● Data provided:
+ + + + + + +

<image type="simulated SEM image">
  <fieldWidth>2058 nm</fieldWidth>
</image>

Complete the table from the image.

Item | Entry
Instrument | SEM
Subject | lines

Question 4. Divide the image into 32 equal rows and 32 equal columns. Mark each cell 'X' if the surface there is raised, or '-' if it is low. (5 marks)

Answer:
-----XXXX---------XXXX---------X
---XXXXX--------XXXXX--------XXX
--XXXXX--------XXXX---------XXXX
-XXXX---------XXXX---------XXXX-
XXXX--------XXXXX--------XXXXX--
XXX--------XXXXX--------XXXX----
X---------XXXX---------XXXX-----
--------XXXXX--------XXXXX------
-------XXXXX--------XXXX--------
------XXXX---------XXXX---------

+ + + + + + +

Output all of the entries without altering a single word.

<image type="simulated SEM image">
  <fieldWidth>2058 nm</fieldWidth>
</image>

Complete the table from the image.

Item | Entry
Instrument | SEM
Subject | lines

Question 4. Divide the image into 32 equal rows and 32 equal columns. Mark each cell 'X' if the surface there is raised, or '-' if it is low. (5 marks)

Answer:
-----XXXX---------XXXX---------X
---XXXXX--------XXXXX--------XXX
--XXXXX--------XXXX---------XXXX
-XXXX---------XXXX---------XXXX-
XXXX--------XXXXX--------XXXXX--
XXX--------XXXXX--------XXXX----
X---------XXXX---------XXXX-----
--------XXXXX--------XXXXX------
-------XXXXX--------XXXX--------
------XXXX---------XXXX---------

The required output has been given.